• Work instruction: Starting at the first line of the data below, write out each line exactly until you reach the line containing "Not logged, but", and include that line too.

• Given data:
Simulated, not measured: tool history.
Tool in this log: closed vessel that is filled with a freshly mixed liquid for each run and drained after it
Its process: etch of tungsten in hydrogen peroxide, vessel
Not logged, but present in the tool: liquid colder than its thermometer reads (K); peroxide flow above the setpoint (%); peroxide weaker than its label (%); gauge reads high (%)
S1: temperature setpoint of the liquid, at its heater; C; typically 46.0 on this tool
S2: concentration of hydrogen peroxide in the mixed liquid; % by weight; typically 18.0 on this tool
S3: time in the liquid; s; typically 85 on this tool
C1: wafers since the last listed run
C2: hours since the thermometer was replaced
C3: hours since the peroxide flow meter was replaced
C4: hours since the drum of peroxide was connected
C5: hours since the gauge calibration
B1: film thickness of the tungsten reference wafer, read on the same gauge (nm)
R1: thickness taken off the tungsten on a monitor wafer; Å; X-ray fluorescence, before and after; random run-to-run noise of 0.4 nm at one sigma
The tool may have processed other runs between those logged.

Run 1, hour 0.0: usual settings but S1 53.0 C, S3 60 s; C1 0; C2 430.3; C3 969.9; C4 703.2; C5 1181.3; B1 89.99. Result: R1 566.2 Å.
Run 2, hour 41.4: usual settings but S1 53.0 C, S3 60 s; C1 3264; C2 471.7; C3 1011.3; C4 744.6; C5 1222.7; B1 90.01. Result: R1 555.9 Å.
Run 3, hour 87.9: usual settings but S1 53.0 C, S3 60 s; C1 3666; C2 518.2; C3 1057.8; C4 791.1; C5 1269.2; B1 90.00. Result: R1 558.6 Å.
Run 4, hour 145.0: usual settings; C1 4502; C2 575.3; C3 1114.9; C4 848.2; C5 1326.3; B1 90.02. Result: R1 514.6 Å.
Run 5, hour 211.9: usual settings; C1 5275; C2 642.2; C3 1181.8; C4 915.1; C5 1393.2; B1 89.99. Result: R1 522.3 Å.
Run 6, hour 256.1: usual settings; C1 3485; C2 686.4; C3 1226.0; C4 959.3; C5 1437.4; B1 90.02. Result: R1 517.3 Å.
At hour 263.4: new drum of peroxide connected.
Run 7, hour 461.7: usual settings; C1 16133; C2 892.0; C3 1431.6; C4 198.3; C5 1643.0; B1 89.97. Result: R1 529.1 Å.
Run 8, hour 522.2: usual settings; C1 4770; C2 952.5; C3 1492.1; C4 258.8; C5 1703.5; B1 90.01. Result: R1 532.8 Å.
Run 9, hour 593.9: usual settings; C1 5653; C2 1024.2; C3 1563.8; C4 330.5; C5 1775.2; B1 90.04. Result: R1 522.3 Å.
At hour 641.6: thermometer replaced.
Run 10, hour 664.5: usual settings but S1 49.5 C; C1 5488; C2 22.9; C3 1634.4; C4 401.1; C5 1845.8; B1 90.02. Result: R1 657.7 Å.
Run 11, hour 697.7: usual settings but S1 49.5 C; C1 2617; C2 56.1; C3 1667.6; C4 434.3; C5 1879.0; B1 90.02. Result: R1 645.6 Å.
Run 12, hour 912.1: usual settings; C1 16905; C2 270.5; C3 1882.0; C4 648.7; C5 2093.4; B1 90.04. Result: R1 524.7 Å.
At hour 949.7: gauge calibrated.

• Task response:
Simulated, not measured: tool history.
Tool in this log: closed vessel that is filled with a freshly mixed liquid for each run and drained after it
Its process: etch of tungsten in hydrogen peroxide, vessel
Not logged, but present in the tool: liquid colder than its thermometer reads (K); peroxide flow above the setpoint (%); peroxide weaker than its label (%); gauge reads high (%)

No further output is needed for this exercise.